▶ _Activity_
Nothing but the lines from the start of the records through the line that contains "5 chambers of" is to be copied, and each is to be copied exactly.

▶ _Dataset excerpts_
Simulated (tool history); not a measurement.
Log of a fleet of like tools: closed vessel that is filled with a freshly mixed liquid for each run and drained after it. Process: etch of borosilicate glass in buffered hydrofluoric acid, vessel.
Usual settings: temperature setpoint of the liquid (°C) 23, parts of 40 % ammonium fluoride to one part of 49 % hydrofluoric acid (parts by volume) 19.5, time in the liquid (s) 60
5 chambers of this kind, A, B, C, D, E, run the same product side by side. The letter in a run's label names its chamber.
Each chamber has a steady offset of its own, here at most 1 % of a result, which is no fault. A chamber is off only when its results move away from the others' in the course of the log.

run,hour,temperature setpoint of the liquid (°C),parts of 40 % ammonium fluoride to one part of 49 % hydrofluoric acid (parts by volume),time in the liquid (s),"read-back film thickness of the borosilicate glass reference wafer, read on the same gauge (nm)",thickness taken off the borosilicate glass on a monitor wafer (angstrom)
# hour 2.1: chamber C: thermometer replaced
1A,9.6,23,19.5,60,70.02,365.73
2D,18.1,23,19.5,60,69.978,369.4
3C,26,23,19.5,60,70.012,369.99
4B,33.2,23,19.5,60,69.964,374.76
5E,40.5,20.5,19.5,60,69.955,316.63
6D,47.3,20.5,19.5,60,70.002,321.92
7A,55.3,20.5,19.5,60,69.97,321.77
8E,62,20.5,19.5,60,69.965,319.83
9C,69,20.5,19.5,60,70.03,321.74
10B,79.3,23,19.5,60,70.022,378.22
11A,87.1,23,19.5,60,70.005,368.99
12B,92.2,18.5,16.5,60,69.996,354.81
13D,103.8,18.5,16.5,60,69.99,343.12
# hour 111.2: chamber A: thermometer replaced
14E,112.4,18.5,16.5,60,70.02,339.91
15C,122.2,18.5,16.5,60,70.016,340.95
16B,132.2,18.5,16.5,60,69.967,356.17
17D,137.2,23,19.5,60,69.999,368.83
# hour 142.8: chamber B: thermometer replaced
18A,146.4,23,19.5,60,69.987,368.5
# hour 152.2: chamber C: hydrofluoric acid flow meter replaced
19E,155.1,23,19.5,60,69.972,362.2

▶ _Response area_
Simulated (tool history); not a measurement.
Log of a fleet of like tools: closed vessel that is filled with a freshly mixed liquid for each run and drained after it. Process: etch of borosilicate glass in buffered hydrofluoric acid, vessel.
Usual settings: temperature setpoint of the liquid (°C) 23, parts of 40 % ammonium fluoride to one part of 49 % hydrofluoric acid (parts by volume) 19.5, time in the liquid (s) 60
5 chambers of this kind, A, B, C, D, E, run the same product side by side. The letter in a run's label names its chamber.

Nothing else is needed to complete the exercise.